» Activity
Here are some entries. Print them exactly as they are.

» Record excerpts
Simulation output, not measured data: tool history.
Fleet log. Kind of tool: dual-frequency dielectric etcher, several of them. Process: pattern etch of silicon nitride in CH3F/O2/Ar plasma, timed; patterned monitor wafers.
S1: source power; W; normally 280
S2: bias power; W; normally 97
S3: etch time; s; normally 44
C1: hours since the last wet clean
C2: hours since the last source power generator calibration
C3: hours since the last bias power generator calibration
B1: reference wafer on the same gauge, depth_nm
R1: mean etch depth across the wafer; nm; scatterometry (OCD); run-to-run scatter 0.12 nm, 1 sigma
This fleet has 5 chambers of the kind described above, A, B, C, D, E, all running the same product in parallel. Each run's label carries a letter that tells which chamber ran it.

» Written solution
Simulation output, not measured data: tool history.
Fleet log. Kind of tool: dual-frequency dielectric etcher, several of them. Process: pattern etch of silicon nitride in CH3F/O2/Ar plasma, timed; patterned monitor wafers.
S1: source power; W; normally 280
S2: bias power; W; normally 97
S3: etch time; s; normally 44
C1: hours since the last wet clean
C2: hours since the last source power generator calibration
C3: hours since the last bias power generator calibration
B1: reference wafer on the same gauge, depth_nm
R1: mean etch depth across the wafer; nm; scatterometry (OCD); run-to-run scatter 0.12 nm, 1 sigma
This fleet has 5 chambers of the kind described above, A, B, C, D, E, all running the same product in parallel. Each run's label carries a letter that tells which chamber ran it.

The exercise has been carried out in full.